## Work item:
From the data below, please reproduce exactly everything from the line that contains "instrument,image_content" down to the line that contains "All sizes in microns.", with both ends included.

+ + + +

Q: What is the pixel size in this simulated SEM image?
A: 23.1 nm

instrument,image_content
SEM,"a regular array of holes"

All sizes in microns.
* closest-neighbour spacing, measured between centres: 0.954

+ + + +

## Answer area:
instrument,image_content
SEM,"a regular array of holes"

All sizes in microns.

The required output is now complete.